__EXCERPTED RECORDS__:
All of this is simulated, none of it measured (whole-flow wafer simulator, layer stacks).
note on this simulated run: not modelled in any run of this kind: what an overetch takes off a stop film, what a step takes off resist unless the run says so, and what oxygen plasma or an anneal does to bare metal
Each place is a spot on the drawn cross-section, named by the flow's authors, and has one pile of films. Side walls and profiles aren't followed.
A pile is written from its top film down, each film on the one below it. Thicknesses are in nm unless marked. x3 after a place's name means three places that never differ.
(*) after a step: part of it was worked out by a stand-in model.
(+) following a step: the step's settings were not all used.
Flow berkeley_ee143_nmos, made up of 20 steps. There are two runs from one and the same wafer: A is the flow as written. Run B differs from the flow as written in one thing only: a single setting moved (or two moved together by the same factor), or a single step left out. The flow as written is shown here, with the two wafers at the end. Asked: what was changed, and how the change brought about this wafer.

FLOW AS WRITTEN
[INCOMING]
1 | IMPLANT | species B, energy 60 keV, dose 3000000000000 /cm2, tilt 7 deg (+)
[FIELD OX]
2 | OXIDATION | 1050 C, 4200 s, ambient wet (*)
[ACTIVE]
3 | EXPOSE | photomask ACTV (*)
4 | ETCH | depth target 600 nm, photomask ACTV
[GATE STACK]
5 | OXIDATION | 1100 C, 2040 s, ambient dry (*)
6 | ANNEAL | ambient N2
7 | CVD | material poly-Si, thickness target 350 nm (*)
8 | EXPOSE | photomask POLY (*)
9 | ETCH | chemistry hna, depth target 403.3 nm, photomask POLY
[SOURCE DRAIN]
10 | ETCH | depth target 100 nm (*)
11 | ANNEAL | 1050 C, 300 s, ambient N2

__ACTION ITEM__:
Each of the lines above should be printed again precisely as it reads.

__RESPONSE AREA__:
All of this is simulated, none of it measured (whole-flow wafer simulator, layer stacks).
note on this simulated run: not modelled in any run of this kind: what an overetch takes off a stop film, what a step takes off resist unless the run says so, and what oxygen plasma or an anneal does to bare metal
Each place is a spot on the drawn cross-section, named by the flow's authors, and has one pile of films. Side walls and profiles aren't followed.
A pile is written from its top film down, each film on the one below it. Thicknesses are in nm unless marked. x3 after a place's name means three places that never differ.
(*) after a step: part of it was worked out by a stand-in model.
(+) following a step: the step's settings were not all used.
Flow berkeley_ee143_nmos, made up of 20 steps. There are two runs from one and the same wafer: A is the flow as written. Run B differs from the flow as written in one thing only: a single setting moved (or two moved together by the same factor), or a single step left out. The flow as written is shown here, with the two wafers at the end. Asked: what was changed, and how the change brought about this wafer.

FLOW AS WRITTEN
[INCOMING]
1 | IMPLANT | species B, energy 60 keV, dose 3000000000000 /cm2, tilt 7 deg (+)
[FIELD OX]
2 | OXIDATION | 1050 C, 4200 s, ambient wet (*)
[ACTIVE]
3 | EXPOSE | photomask ACTV (*)
4 | ETCH | depth target 600 nm, photomask ACTV
[GATE STACK]
5 | OXIDATION | 1100 C, 2040 s, ambient dry (*)
6 | ANNEAL | ambient N2
7 | CVD | material poly-Si, thickness target 350 nm (*)
8 | EXPOSE | photomask POLY (*)
9 | ETCH | chemistry hna, depth target 403.3 nm, photomask POLY
[SOURCE DRAIN]
10 | ETCH | depth target 100 nm (*)
11 | ANNEAL | 1050 C, 300 s, ambient N2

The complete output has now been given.